Write out the entries below exactly, from the first line to the one with "which wafers of", both ends included.

····················

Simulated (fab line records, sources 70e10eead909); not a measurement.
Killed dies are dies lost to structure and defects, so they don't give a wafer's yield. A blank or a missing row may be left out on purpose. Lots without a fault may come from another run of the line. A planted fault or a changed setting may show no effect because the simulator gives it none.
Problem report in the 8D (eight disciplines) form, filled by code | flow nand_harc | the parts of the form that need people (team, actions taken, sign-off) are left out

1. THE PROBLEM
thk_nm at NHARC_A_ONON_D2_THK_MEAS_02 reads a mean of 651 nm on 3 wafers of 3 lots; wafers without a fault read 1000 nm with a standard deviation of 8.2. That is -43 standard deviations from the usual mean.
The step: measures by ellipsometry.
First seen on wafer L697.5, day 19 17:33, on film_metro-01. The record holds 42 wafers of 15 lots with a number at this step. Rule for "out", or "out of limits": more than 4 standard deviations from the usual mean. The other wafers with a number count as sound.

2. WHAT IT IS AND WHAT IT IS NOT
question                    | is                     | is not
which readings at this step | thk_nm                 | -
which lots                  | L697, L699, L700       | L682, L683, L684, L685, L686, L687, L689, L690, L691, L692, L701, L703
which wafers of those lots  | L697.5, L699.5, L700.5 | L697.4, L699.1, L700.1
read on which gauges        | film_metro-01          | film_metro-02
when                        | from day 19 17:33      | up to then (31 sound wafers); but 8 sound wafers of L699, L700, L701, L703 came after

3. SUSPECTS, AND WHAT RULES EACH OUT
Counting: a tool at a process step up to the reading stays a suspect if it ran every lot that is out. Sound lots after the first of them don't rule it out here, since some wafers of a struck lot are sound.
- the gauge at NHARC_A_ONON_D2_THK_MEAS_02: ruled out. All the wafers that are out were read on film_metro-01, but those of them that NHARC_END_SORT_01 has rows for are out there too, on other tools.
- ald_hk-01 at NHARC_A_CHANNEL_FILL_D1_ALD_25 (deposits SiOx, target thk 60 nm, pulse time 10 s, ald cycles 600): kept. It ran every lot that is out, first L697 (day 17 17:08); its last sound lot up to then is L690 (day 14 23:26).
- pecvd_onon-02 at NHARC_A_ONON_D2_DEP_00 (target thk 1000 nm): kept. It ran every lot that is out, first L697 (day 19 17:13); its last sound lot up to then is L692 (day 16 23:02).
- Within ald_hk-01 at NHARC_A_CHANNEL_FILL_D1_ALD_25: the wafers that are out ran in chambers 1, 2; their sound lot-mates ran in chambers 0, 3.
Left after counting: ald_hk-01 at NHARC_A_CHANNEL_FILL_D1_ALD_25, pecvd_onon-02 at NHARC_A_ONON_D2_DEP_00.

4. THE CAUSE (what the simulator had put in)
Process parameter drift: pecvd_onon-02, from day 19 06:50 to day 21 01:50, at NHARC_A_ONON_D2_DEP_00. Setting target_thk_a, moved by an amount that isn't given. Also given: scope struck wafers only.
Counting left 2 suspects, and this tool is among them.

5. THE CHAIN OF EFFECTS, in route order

····················

▶ Worked solution
Simulated (fab line records, sources 70e10eead909); not a measurement.
Killed dies are dies lost to structure and defects, so they don't give a wafer's yield. A blank or a missing row may be left out on purpose. Lots without a fault may come from another run of the line. A planted fault or a changed setting may show no effect because the simulator gives it none.
Problem report in the 8D (eight disciplines) form, filled by code | flow nand_harc | the parts of the form that need people (team, actions taken, sign-off) are left out

1. THE PROBLEM
thk_nm at NHARC_A_ONON_D2_THK_MEAS_02 reads a mean of 651 nm on 3 wafers of 3 lots; wafers without a fault read 1000 nm with a standard deviation of 8.2. That is -43 standard deviations from the usual mean.
The step: measures by ellipsometry.
First seen on wafer L697.5, day 19 17:33, on film_metro-01. The record holds 42 wafers of 15 lots with a number at this step. Rule for "out", or "out of limits": more than 4 standard deviations from the usual mean. The other wafers with a number count as sound.

2. WHAT IT IS AND WHAT IT IS NOT
question                    | is                     | is not
which readings at this step | thk_nm                 | -
which lots                  | L697, L699, L700       | L682, L683, L684, L685, L686, L687, L689, L690, L691, L692, L701, L703
which wafers of those lots  | L697.5, L699.5, L700.5 | L697.4, L699.1, L700.1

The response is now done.